BRIEF -
Output must match the data below exactly from its first line through the line that contains "Each place is", with no other line.

**** SOURCE INFORMATION

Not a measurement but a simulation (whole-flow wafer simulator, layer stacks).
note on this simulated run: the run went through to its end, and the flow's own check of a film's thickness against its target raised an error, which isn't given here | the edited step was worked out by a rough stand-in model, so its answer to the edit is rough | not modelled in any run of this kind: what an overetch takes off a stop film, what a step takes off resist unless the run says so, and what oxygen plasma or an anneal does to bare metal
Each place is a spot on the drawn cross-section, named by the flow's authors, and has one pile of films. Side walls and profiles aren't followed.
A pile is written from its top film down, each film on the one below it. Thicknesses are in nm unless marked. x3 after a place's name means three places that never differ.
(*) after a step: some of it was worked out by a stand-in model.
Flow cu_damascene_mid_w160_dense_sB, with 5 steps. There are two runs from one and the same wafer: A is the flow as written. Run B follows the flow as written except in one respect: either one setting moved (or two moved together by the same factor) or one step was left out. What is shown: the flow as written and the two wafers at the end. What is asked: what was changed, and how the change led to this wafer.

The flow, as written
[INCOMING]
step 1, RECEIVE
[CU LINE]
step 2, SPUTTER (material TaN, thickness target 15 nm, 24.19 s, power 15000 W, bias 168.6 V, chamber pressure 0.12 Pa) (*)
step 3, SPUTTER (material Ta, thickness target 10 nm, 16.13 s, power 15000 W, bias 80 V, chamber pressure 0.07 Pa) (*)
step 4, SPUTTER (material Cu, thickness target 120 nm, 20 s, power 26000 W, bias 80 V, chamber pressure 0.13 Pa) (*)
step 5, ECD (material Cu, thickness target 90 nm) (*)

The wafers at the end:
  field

********

YOUR SOLUTION -
Not a measurement but a simulation (whole-flow wafer simulator, layer stacks).
note on this simulated run: the run went through to its end, and the flow's own check of a film's thickness against its target raised an error, which isn't given here | the edited step was worked out by a rough stand-in model, so its answer to the edit is rough | not modelled in any run of this kind: what an overetch takes off a stop film, what a step takes off resist unless the run says so, and what oxygen plasma or an anneal does to bare metal
Each place is a spot on the drawn cross-section, named by the flow's authors, and has one pile of films. Side walls and profiles aren't followed.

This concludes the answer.